### INFORMATION
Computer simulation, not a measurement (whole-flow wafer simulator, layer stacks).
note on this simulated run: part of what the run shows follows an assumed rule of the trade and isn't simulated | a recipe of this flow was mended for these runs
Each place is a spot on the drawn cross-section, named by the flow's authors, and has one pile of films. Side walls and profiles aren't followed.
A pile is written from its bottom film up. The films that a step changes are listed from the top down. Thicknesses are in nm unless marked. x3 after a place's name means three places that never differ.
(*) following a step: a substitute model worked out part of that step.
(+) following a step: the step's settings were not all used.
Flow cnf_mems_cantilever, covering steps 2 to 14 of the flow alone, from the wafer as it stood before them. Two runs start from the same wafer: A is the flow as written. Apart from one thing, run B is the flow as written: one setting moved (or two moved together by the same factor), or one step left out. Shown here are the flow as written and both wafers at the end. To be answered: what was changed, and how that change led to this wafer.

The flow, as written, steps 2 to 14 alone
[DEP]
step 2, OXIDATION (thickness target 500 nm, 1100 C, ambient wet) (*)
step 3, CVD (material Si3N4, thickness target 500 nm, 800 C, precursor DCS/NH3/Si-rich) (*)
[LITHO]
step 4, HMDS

### WORK TASK
Once you find the line with "(*) following a" above, print it and every line after it up to and including the line with "(+) following a", exactly as written and nothing else.

### WRITTEN ANSWER
(*) following a step: a substitute model worked out part of that step.
(+) following a step: the step's settings were not all used.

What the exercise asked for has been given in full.